*REQUIREMENT*.
Using the listing below, set down each line from the line containing "thickness taken off the borophosphosilicate" through the line containing "P1: etch of", both ends included, exactly and with nothing added.

*** INFORMATION SUPPLIED ***

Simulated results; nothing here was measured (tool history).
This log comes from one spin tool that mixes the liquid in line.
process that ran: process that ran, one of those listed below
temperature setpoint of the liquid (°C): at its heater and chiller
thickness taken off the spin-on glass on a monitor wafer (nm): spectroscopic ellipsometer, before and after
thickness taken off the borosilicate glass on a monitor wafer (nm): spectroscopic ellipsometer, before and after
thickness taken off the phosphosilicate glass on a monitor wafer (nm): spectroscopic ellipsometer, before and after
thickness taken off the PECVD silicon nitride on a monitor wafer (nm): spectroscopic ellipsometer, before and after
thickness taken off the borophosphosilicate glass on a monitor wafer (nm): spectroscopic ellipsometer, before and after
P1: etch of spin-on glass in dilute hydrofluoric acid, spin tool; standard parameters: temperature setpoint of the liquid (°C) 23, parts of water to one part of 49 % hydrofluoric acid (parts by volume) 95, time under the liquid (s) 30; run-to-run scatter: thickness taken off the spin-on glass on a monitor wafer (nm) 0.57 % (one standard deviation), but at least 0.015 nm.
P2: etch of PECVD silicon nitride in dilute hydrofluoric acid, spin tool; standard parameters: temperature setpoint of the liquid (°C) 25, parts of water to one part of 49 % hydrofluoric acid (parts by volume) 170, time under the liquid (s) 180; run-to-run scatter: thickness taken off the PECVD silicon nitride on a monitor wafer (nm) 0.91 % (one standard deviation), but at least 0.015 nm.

***

*ANSWER BOX*.
thickness taken off the borophosphosilicate glass on a monitor wafer (nm): spectroscopic ellipsometer, before and after
P1: etch of spin-on glass in dilute hydrofluoric acid, spin tool; standard parameters: temperature setpoint of the liquid (°C) 23, parts of water to one part of 49 % hydrofluoric acid (parts by volume) 95, time under the liquid (s) 30; run-to-run scatter: thickness taken off the spin-on glass on a monitor wafer (nm) 0.57 % (one standard deviation), but at least 0.015 nm.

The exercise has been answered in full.